**Excerpted data:**
----------------------------------------

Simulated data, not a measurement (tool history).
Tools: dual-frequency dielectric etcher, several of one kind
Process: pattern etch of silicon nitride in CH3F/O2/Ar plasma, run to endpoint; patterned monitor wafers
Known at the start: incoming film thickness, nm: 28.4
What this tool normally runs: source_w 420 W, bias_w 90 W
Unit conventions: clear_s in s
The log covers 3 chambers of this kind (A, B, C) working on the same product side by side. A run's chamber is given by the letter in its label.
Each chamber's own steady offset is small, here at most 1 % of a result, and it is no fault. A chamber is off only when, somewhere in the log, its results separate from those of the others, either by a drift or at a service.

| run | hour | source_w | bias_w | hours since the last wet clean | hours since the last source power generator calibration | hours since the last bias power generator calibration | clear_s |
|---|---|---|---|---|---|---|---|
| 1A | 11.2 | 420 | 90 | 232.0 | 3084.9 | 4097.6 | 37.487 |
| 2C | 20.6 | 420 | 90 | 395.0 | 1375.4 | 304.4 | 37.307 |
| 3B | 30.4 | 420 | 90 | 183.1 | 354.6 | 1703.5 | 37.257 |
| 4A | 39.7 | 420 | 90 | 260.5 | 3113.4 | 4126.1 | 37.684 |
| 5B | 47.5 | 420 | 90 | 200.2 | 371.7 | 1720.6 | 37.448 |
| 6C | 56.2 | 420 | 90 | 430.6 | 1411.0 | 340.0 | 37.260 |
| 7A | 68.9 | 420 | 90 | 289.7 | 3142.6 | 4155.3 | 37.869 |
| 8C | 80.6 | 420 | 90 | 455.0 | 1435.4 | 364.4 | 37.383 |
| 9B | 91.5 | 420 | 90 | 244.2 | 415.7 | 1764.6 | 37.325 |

----------------------------------------

**Activity:** Please return the material above exactly as written.

**Response box:**
Simulated data, not a measurement (tool history).
Tools: dual-frequency dielectric etcher, several of one kind
Process: pattern etch of silicon nitride in CH3F/O2/Ar plasma, run to endpoint; patterned monitor wafers
Known at the start: incoming film thickness, nm: 28.4
What this tool normally runs: source_w 420 W, bias_w 90 W
Unit conventions: clear_s in s
The log covers 3 chambers of this kind (A, B, C) working on the same product side by side. A run's chamber is given by the letter in its label.
Each chamber's own steady offset is small, here at most 1 % of a result, and it is no fault. A chamber is off only when, somewhere in the log, its results separate from those of the others, either by a drift or at a service.

| run | hour | source_w | bias_w | hours since the last wet clean | hours since the last source power generator calibration | hours since the last bias power generator calibration | clear_s |
|---|---|---|---|---|---|---|---|
| 1A | 11.2 | 420 | 90 | 232.0 | 3084.9 | 4097.6 | 37.487 |
| 2C | 20.6 | 420 | 90 | 395.0 | 1375.4 | 304.4 | 37.307 |
| 3B | 30.4 | 420 | 90 | 183.1 | 354.6 | 1703.5 | 37.257 |
| 4A | 39.7 | 420 | 90 | 260.5 | 3113.4 | 4126.1 | 37.684 |
| 5B | 47.5 | 420 | 90 | 200.2 | 371.7 | 1720.6 | 37.448 |
| 6C | 56.2 | 420 | 90 | 430.6 | 1411.0 | 340.0 | 37.260 |
| 7A | 68.9 | 420 | 90 | 289.7 | 3142.6 | 4155.3 | 37.869 |
| 8C | 80.6 | 420 | 90 | 455.0 | 1435.4 | 364.4 | 37.383 |
| 9B | 91.5 | 420 | 90 | 244.2 | 415.7 | 1764.6 | 37.325 |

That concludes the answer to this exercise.